_WORK ORDER_
If a line contains "steps of the", it is the last one to write out; begin with the first line of the records and copy each exactly.

---------- EXTRACTED INFORMATION ----------

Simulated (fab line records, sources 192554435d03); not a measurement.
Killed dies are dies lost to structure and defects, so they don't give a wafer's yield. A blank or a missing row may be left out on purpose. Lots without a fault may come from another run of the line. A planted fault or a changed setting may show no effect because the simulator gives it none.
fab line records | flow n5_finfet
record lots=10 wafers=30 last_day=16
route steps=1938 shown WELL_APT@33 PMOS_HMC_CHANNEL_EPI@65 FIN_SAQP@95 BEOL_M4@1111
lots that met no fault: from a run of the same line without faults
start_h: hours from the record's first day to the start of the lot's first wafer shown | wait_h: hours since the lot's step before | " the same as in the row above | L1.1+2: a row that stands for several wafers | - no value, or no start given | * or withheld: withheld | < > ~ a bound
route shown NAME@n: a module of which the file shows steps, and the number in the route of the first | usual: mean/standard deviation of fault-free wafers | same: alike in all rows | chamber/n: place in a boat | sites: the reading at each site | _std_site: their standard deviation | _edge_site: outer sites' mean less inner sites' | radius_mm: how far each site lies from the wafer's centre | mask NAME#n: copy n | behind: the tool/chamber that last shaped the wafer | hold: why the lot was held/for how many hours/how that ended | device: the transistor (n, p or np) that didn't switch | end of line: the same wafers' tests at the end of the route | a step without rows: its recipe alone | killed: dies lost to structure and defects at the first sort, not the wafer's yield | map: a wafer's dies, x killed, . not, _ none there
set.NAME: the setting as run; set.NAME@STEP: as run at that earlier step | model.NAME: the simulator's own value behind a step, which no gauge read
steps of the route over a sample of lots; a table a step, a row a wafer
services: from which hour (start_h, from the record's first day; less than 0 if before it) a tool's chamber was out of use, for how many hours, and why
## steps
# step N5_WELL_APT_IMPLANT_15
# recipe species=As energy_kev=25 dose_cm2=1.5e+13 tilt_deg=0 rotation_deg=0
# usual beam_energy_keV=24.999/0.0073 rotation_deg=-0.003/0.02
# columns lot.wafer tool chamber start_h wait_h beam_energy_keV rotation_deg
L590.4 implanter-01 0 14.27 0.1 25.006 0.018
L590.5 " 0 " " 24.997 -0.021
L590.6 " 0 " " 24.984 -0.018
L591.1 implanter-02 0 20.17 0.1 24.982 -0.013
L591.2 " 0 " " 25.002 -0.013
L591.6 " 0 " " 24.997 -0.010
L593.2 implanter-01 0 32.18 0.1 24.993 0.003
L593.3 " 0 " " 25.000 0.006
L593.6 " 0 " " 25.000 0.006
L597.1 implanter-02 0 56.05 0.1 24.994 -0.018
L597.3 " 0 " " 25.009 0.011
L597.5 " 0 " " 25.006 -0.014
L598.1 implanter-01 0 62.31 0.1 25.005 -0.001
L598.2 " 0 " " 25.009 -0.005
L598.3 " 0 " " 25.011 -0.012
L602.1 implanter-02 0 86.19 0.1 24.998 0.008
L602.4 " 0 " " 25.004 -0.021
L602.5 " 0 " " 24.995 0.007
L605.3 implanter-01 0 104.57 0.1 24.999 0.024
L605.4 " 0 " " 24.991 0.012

----------

_RESPONSE BOX_
Simulated (fab line records, sources 192554435d03); not a measurement.
Killed dies are dies lost to structure and defects, so they don't give a wafer's yield. A blank or a missing row may be left out on purpose. Lots without a fault may come from another run of the line. A planted fault or a changed setting may show no effect because the simulator gives it none.
fab line records | flow n5_finfet
record lots=10 wafers=30 last_day=16
route steps=1938 shown WELL_APT@33 PMOS_HMC_CHANNEL_EPI@65 FIN_SAQP@95 BEOL_M4@1111
lots that met no fault: from a run of the same line without faults
start_h: hours from the record's first day to the start of the lot's first wafer shown | wait_h: hours since the lot's step before | " the same as in the row above | L1.1+2: a row that stands for several wafers | - no value, or no start given | * or withheld: withheld | < > ~ a bound
route shown NAME@n: a module of which the file shows steps, and the number in the route of the first | usual: mean/standard deviation of fault-free wafers | same: alike in all rows | chamber/n: place in a boat | sites: the reading at each site | _std_site: their standard deviation | _edge_site: outer sites' mean less inner sites' | radius_mm: how far each site lies from the wafer's centre | mask NAME#n: copy n | behind: the tool/chamber that last shaped the wafer | hold: why the lot was held/for how many hours/how that ended | device: the transistor (n, p or np) that didn't switch | end of line: the same wafers' tests at the end of the route | a step without rows: its recipe alone | killed: dies lost to structure and defects at the first sort, not the wafer's yield | map: a wafer's dies, x killed, . not, _ none there
set.NAME: the setting as run; set.NAME@STEP: as run at that earlier step | model.NAME: the simulator's own value behind a step, which no gauge read
steps of the route over a sample of lots; a table a step, a row a wafer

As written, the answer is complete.